▶ EXCERPTED DATA:
-------------------------
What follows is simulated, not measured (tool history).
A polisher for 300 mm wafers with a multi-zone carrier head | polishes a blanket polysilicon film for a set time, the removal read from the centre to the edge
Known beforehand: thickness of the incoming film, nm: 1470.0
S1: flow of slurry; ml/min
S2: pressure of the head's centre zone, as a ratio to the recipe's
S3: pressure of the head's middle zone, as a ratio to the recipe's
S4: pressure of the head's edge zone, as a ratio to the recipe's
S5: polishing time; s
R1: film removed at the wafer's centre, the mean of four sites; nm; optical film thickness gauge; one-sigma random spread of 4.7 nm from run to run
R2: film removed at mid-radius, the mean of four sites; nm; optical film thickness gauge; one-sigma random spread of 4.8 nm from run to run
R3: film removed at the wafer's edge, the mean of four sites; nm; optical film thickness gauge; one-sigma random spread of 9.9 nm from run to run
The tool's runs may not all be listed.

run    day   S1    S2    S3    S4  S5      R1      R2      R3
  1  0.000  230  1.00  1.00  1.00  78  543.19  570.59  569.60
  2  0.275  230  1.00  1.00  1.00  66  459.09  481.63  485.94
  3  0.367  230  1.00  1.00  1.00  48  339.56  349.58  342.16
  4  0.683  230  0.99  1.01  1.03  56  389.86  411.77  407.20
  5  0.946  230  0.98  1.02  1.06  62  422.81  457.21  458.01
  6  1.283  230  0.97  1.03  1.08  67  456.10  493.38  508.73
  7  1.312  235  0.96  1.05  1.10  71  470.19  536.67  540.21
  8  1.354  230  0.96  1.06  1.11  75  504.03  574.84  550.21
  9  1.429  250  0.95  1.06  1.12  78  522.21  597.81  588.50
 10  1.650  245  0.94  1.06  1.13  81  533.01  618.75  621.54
-------------------------

Every record above is to be written out exactly.

What follows is simulated, not measured (tool history).
A polisher for 300 mm wafers with a multi-zone carrier head | polishes a blanket polysilicon film for a set time, the removal read from the centre to the edge
Known beforehand: thickness of the incoming film, nm: 1470.0
S1: flow of slurry; ml/min
S2: pressure of the head's centre zone, as a ratio to the recipe's
S3: pressure of the head's middle zone, as a ratio to the recipe's
S4: pressure of the head's edge zone, as a ratio to the recipe's
S5: polishing time; s
R1: film removed at the wafer's centre, the mean of four sites; nm; optical film thickness gauge; one-sigma random spread of 4.7 nm from run to run
R2: film removed at mid-radius, the mean of four sites; nm; optical film thickness gauge; one-sigma random spread of 4.8 nm from run to run
R3: film removed at the wafer's edge, the mean of four sites; nm; optical film thickness gauge; one-sigma random spread of 9.9 nm from run to run
The tool's runs may not all be listed.

run    day   S1    S2    S3    S4  S5      R1      R2      R3
  1  0.000  230  1.00  1.00  1.00  78  543.19  570.59  569.60
  2  0.275  230  1.00  1.00  1.00  66  459.09  481.63  485.94
  3  0.367  230  1.00  1.00  1.00  48  339.56  349.58  342.16
  4  0.683  230  0.99  1.01  1.03  56  389.86  411.77  407.20
  5  0.946  230  0.98  1.02  1.06  62  422.81  457.21  458.01
  6  1.283  230  0.97  1.03  1.08  67  456.10  493.38  508.73
  7  1.312  235  0.96  1.05  1.10  71  470.19  536.67  540.21
  8  1.354  230  0.96  1.06  1.11  75  504.03  574.84  550.21
  9  1.429  250  0.95  1.06  1.12  78  522.21  597.81  588.50
 10  1.650  245  0.94  1.06  1.13  81  533.01  618.75  621.54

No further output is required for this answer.